**Data supplied:**
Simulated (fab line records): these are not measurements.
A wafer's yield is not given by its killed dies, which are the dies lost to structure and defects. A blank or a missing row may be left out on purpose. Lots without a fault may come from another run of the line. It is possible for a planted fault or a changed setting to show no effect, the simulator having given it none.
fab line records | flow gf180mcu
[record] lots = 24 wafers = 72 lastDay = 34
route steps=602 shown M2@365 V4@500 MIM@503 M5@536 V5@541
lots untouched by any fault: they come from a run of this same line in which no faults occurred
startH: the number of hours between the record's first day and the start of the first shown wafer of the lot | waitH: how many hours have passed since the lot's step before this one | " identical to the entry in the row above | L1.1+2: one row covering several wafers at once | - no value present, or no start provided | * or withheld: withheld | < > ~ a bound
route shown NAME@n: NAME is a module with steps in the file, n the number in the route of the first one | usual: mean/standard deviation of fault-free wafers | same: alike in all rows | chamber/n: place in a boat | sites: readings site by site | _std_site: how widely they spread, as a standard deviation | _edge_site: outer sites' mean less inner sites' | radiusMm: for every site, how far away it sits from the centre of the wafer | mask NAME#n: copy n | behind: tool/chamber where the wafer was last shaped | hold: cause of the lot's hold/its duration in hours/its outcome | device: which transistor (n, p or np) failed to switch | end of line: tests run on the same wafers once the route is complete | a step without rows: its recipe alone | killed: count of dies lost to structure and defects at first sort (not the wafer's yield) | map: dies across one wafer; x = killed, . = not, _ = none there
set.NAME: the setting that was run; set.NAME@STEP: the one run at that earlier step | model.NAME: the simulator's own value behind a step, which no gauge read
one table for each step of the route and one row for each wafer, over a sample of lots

**Required action:**
Output every record in full, exactly as it was given.

**Answer space:**
Simulated (fab line records): these are not measurements.
A wafer's yield is not given by its killed dies, which are the dies lost to structure and defects. A blank or a missing row may be left out on purpose. Lots without a fault may come from another run of the line. It is possible for a planted fault or a changed setting to show no effect, the simulator having given it none.
fab line records | flow gf180mcu
[record] lots = 24 wafers = 72 lastDay = 34
route steps=602 shown M2@365 V4@500 MIM@503 M5@536 V5@541
lots untouched by any fault: they come from a run of this same line in which no faults occurred
startH: the number of hours between the record's first day and the start of the first shown wafer of the lot | waitH: how many hours have passed since the lot's step before this one | " identical to the entry in the row above | L1.1+2: one row covering several wafers at once | - no value present, or no start provided | * or withheld: withheld | < > ~ a bound
route shown NAME@n: NAME is a module with steps in the file, n the number in the route of the first one | usual: mean/standard deviation of fault-free wafers | same: alike in all rows | chamber/n: place in a boat | sites: readings site by site | _std_site: how widely they spread, as a standard deviation | _edge_site: outer sites' mean less inner sites' | radiusMm: for every site, how far away it sits from the centre of the wafer | mask NAME#n: copy n | behind: tool/chamber where the wafer was last shaped | hold: cause of the lot's hold/its duration in hours/its outcome | device: which transistor (n, p or np) failed to switch | end of line: tests run on the same wafers once the route is complete | a step without rows: its recipe alone | killed: count of dies lost to structure and defects at first sort (not the wafer's yield) | map: dies across one wafer; x = killed, . = not, _ = none there
set.NAME: the setting that was run; set.NAME@STEP: the one run at that earlier step | model.NAME: the simulator's own value behind a step, which no gauge read
one table for each step of the route and one row for each wafer, over a sample of lots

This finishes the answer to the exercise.